(SOURCE DATA)
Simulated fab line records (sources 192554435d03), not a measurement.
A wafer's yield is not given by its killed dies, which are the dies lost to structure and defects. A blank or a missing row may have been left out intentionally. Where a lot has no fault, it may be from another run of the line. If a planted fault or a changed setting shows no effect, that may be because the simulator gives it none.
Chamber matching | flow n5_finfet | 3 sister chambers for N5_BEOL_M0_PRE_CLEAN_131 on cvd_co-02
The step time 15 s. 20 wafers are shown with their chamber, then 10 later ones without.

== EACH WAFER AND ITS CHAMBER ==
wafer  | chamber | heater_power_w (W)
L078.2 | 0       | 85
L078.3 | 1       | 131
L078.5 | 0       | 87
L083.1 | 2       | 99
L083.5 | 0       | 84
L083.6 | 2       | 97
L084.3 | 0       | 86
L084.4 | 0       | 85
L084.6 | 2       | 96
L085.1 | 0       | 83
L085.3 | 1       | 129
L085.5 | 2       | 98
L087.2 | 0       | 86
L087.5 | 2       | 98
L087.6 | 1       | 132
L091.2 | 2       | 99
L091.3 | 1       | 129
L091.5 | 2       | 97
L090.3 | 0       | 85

(REQUIRED ACTION) The response must contain every entry, each one identical to the original.

(WORKED SOLUTION)
Simulated fab line records (sources 192554435d03), not a measurement.
A wafer's yield is not given by its killed dies, which are the dies lost to structure and defects. A blank or a missing row may have been left out intentionally. Where a lot has no fault, it may be from another run of the line. If a planted fault or a changed setting shows no effect, that may be because the simulator gives it none.
Chamber matching | flow n5_finfet | 3 sister chambers for N5_BEOL_M0_PRE_CLEAN_131 on cvd_co-02
The step time 15 s. 20 wafers are shown with their chamber, then 10 later ones without.

== EACH WAFER AND ITS CHAMBER ==
wafer  | chamber | heater_power_w (W)
L078.2 | 0       | 85
L078.3 | 1       | 131
L078.5 | 0       | 87
L083.1 | 2       | 99
L083.5 | 0       | 84
L083.6 | 2       | 97
L084.3 | 0       | 86
L084.4 | 0       | 85
L084.6 | 2       | 96
L085.1 | 0       | 83
L085.3 | 1       | 129
L085.5 | 2       | 98
L087.2 | 0       | 86
L087.5 | 2       | 98
L087.6 | 1       | 132
L091.2 | 2       | 99
L091.3 | 1       | 129
L091.5 | 2       | 97
L090.3 | 0       | 85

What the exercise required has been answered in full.